——————————
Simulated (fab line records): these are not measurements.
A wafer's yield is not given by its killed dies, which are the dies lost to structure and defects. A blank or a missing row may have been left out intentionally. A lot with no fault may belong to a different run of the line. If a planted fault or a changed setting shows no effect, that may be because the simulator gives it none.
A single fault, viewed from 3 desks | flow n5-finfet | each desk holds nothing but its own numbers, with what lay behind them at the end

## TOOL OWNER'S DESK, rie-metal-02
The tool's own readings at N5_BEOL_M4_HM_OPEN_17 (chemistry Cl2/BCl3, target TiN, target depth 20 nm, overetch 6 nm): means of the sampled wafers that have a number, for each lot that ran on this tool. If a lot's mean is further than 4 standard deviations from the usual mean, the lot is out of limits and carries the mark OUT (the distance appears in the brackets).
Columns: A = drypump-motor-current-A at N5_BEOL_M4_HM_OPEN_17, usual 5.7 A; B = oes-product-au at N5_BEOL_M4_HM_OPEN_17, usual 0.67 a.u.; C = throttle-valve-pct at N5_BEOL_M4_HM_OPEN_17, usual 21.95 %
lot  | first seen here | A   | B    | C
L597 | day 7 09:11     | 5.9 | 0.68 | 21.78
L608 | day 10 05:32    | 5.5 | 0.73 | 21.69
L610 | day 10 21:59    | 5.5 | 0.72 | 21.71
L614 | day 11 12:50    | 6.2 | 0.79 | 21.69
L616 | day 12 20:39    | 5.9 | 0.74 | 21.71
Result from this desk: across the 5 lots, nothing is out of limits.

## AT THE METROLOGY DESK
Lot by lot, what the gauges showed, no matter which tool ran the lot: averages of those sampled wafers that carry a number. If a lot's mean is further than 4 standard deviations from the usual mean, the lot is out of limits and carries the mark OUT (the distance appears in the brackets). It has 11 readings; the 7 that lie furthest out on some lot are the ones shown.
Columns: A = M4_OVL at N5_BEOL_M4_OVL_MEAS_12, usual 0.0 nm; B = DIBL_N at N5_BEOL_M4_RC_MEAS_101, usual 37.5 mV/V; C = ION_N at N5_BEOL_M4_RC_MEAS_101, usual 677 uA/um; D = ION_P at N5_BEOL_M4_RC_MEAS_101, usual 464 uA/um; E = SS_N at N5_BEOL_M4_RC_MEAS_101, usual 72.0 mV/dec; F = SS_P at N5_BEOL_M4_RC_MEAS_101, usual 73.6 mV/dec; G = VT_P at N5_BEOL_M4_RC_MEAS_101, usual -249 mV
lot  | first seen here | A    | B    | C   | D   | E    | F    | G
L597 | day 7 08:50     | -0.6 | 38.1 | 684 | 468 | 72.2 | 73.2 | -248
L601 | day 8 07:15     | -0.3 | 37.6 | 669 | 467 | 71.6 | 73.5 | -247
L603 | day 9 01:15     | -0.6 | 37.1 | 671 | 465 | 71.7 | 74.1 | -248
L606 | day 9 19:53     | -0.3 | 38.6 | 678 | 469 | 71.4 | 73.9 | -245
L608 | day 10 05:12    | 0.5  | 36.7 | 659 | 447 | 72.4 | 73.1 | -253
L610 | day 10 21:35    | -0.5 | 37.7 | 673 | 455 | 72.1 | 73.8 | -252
——————————

WORK TASK
At the first line of the material above, start reproducing each line exactly, and end with the line that holds "A wafer's yield", adding nothing.

PROBLEM SOLUTION
Simulated (fab line records): these are not measurements.
A wafer's yield is not given by its killed dies, which are the dies lost to structure and defects. A blank or a missing row may have been left out intentionally. A lot with no fault may belong to a different run of the line. If a planted fault or a changed setting shows no effect, that may be because the simulator gives it none.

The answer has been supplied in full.